--------------------

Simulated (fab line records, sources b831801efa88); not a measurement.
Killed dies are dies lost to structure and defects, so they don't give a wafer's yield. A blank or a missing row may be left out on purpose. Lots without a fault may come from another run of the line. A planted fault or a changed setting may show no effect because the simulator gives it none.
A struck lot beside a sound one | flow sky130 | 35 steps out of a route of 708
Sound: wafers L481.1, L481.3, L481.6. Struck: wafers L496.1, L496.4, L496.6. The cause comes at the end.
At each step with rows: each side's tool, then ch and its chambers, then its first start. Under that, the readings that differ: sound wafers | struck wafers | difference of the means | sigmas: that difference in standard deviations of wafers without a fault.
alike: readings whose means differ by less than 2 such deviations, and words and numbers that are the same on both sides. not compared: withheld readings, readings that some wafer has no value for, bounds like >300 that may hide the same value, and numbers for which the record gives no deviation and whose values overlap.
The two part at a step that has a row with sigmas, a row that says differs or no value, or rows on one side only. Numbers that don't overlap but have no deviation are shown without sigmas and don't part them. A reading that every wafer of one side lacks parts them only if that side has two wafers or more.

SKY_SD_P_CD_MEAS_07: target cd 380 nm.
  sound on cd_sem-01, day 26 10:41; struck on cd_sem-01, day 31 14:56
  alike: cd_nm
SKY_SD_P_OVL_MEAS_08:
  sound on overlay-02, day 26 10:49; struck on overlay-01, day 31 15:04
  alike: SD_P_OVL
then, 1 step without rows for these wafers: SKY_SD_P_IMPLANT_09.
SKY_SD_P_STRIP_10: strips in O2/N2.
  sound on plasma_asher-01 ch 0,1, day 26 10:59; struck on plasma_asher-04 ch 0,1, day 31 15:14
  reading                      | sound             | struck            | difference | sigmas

--------------------

In full and without alteration, reproduce the records above.

» Response
Simulated (fab line records, sources b831801efa88); not a measurement.
Killed dies are dies lost to structure and defects, so they don't give a wafer's yield. A blank or a missing row may be left out on purpose. Lots without a fault may come from another run of the line. A planted fault or a changed setting may show no effect because the simulator gives it none.
A struck lot beside a sound one | flow sky130 | 35 steps out of a route of 708
Sound: wafers L481.1, L481.3, L481.6. Struck: wafers L496.1, L496.4, L496.6. The cause comes at the end.
At each step with rows: each side's tool, then ch and its chambers, then its first start. Under that, the readings that differ: sound wafers | struck wafers | difference of the means | sigmas: that difference in standard deviations of wafers without a fault.
alike: readings whose means differ by less than 2 such deviations, and words and numbers that are the same on both sides. not compared: withheld readings, readings that some wafer has no value for, bounds like >300 that may hide the same value, and numbers for which the record gives no deviation and whose values overlap.
The two part at a step that has a row with sigmas, a row that says differs or no value, or rows on one side only. Numbers that don't overlap but have no deviation are shown without sigmas and don't part them. A reading that every wafer of one side lacks parts them only if that side has two wafers or more.

SKY_SD_P_CD_MEAS_07: target cd 380 nm.
  sound on cd_sem-01, day 26 10:41; struck on cd_sem-01, day 31 14:56
  alike: cd_nm
SKY_SD_P_OVL_MEAS_08:
  sound on overlay-02, day 26 10:49; struck on overlay-01, day 31 15:04
  alike: SD_P_OVL
then, 1 step without rows for these wafers: SKY_SD_P_IMPLANT_09.
SKY_SD_P_STRIP_10: strips in O2/N2.
  sound on plasma_asher-01 ch 0,1, day 26 10:59; struck on plasma_asher-04 ch 0,1, day 31 15:14
  reading                      | sound             | struck            | difference | sigmas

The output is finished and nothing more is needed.